> _DATA UNDER STUDY_:
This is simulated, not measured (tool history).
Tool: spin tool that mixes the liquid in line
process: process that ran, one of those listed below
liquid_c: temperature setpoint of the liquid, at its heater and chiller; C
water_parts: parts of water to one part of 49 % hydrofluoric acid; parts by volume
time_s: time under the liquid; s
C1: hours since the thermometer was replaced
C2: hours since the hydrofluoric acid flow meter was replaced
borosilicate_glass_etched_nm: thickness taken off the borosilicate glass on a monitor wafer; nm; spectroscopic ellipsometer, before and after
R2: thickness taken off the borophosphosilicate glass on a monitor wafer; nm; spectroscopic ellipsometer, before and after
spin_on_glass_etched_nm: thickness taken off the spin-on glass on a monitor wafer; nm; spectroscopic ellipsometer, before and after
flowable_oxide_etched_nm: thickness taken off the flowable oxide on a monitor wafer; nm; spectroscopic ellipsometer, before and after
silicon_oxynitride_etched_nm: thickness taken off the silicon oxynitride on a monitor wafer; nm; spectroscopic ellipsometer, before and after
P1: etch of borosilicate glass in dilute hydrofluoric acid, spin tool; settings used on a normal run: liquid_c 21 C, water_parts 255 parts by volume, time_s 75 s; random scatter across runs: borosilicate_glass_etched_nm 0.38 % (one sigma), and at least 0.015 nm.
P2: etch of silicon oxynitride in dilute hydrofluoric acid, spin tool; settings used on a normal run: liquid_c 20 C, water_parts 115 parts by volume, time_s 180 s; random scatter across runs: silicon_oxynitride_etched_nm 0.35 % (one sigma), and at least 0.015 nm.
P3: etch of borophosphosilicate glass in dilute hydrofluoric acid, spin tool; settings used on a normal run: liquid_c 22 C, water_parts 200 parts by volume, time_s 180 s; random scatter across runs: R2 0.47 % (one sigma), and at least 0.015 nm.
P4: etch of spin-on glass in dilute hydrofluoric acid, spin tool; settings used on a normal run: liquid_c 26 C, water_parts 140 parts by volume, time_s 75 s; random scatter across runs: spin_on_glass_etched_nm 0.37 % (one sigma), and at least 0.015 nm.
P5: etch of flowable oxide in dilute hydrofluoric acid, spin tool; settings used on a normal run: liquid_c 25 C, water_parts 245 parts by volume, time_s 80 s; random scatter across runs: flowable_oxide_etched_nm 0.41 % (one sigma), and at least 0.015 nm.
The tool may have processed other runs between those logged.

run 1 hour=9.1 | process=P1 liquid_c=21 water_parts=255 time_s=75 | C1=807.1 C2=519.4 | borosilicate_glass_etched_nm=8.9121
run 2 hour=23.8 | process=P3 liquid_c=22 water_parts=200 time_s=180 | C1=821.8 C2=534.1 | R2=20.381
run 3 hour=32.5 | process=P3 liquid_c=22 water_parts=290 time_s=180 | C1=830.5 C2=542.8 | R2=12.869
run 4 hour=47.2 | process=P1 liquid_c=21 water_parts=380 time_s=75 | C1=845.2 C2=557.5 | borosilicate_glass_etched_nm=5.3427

> _WORK INSTRUCTION_: Quote the listing above from its first line to the line with "P1: etch of", inclusive, and add nothing.

> _RESPONSE AREA_:
This is simulated, not measured (tool history).
Tool: spin tool that mixes the liquid in line
process: process that ran, one of those listed below
liquid_c: temperature setpoint of the liquid, at its heater and chiller; C
water_parts: parts of water to one part of 49 % hydrofluoric acid; parts by volume
time_s: time under the liquid; s
C1: hours since the thermometer was replaced
C2: hours since the hydrofluoric acid flow meter was replaced
borosilicate_glass_etched_nm: thickness taken off the borosilicate glass on a monitor wafer; nm; spectroscopic ellipsometer, before and after
R2: thickness taken off the borophosphosilicate glass on a monitor wafer; nm; spectroscopic ellipsometer, before and after
spin_on_glass_etched_nm: thickness taken off the spin-on glass on a monitor wafer; nm; spectroscopic ellipsometer, before and after
flowable_oxide_etched_nm: thickness taken off the flowable oxide on a monitor wafer; nm; spectroscopic ellipsometer, before and after
silicon_oxynitride_etched_nm: thickness taken off the silicon oxynitride on a monitor wafer; nm; spectroscopic ellipsometer, before and after
P1: etch of borosilicate glass in dilute hydrofluoric acid, spin tool; settings used on a normal run: liquid_c 21 C, water_parts 255 parts by volume, time_s 75 s; random scatter across runs: borosilicate_glass_etched_nm 0.38 % (one sigma), and at least 0.015 nm.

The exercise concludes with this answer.